───── Extracted material ─────
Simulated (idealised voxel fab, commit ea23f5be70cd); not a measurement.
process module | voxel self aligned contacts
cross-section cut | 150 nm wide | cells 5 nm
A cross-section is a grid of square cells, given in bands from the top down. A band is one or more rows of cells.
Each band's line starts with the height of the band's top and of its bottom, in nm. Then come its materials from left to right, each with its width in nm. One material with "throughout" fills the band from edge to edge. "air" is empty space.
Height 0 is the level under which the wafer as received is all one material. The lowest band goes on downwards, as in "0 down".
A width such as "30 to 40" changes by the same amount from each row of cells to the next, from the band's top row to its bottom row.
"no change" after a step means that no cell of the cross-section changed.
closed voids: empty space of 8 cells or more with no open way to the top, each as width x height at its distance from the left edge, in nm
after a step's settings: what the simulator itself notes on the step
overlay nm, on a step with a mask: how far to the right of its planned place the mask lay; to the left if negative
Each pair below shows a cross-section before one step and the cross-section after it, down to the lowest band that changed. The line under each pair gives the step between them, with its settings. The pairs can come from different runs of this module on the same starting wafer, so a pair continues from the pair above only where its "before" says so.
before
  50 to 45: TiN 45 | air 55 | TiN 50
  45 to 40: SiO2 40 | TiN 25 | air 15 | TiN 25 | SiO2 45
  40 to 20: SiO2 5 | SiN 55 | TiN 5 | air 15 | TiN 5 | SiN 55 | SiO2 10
─────

Start at the first line of the entries and stop at the line that contains "Height 0 is". Repeat every line in that span exactly, and nothing beyond it.

Simulated (idealised voxel fab, commit ea23f5be70cd); not a measurement.
process module | voxel self aligned contacts
cross-section cut | 150 nm wide | cells 5 nm
A cross-section is a grid of square cells, given in bands from the top down. A band is one or more rows of cells.
Each band's line starts with the height of the band's top and of its bottom, in nm. Then come its materials from left to right, each with its width in nm. One material with "throughout" fills the band from edge to edge. "air" is empty space.
Height 0 is the level under which the wafer as received is all one material. The lowest band goes on downwards, as in "0 down".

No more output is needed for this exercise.